Exercise:
Copy each line of the records below, from the first through the one that contains "L095.5 | 245", exactly as written.

Data listing:
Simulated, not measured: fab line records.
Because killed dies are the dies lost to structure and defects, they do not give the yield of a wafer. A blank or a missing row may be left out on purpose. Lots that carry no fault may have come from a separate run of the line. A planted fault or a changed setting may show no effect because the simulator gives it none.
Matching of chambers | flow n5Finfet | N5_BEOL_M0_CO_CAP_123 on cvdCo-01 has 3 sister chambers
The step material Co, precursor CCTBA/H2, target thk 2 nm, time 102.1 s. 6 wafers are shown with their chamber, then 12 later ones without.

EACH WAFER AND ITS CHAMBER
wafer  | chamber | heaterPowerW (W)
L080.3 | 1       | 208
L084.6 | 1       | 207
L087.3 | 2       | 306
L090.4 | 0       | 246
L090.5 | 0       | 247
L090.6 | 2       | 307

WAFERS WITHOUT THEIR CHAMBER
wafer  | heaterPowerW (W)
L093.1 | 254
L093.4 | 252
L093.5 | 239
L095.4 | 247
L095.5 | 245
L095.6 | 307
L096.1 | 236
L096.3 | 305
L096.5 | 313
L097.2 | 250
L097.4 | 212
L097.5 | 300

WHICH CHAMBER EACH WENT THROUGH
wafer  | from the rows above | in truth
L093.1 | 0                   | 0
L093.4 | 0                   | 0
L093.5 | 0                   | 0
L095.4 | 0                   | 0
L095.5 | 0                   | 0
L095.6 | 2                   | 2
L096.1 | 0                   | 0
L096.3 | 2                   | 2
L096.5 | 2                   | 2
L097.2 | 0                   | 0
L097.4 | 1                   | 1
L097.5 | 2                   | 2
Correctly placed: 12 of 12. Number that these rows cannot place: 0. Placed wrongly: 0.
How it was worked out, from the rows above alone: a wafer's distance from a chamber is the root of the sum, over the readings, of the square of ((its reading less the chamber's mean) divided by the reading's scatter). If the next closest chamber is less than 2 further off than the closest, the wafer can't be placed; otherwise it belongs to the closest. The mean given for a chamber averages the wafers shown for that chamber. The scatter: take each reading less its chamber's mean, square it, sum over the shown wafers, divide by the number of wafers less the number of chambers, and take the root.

Answer box:
Simulated, not measured: fab line records.
Because killed dies are the dies lost to structure and defects, they do not give the yield of a wafer. A blank or a missing row may be left out on purpose. Lots that carry no fault may have come from a separate run of the line. A planted fault or a changed setting may show no effect because the simulator gives it none.
Matching of chambers | flow n5Finfet | N5_BEOL_M0_CO_CAP_123 on cvdCo-01 has 3 sister chambers
The step material Co, precursor CCTBA/H2, target thk 2 nm, time 102.1 s. 6 wafers are shown with their chamber, then 12 later ones without.

EACH WAFER AND ITS CHAMBER
wafer  | chamber | heaterPowerW (W)
L080.3 | 1       | 208
L084.6 | 1       | 207
L087.3 | 2       | 306
L090.4 | 0       | 246
L090.5 | 0       | 247
L090.6 | 2       | 307

WAFERS WITHOUT THEIR CHAMBER
wafer  | heaterPowerW (W)
L093.1 | 254
L093.4 | 252
L093.5 | 239
L095.4 | 247
L095.5 | 245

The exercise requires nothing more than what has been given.